==================================================

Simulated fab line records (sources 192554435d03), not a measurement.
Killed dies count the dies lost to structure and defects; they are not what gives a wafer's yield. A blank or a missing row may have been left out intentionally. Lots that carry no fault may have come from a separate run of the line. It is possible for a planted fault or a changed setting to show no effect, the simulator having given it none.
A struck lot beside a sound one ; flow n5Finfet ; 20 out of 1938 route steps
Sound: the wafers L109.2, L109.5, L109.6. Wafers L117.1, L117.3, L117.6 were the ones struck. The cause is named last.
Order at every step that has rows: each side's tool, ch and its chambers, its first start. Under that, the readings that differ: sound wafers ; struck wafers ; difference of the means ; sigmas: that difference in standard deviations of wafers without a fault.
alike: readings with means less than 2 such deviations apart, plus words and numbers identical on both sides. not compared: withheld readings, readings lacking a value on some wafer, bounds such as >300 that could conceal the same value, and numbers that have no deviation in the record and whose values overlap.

==================================================

Reprint the listing above. Keep every line exactly as it is.

Simulated fab line records (sources 192554435d03), not a measurement.
Killed dies count the dies lost to structure and defects; they are not what gives a wafer's yield. A blank or a missing row may have been left out intentionally. Lots that carry no fault may have come from a separate run of the line. It is possible for a planted fault or a changed setting to show no effect, the simulator having given it none.
A struck lot beside a sound one ; flow n5Finfet ; 20 out of 1938 route steps
Sound: the wafers L109.2, L109.5, L109.6. Wafers L117.1, L117.3, L117.6 were the ones struck. The cause is named last.
Order at every step that has rows: each side's tool, ch and its chambers, its first start. Under that, the readings that differ: sound wafers ; struck wafers ; difference of the means ; sigmas: that difference in standard deviations of wafers without a fault.
alike: readings with means less than 2 such deviations apart, plus words and numbers identical on both sides. not compared: withheld readings, readings lacking a value on some wafer, bounds such as >300 that could conceal the same value, and numbers that have no deviation in the record and whose values overlap.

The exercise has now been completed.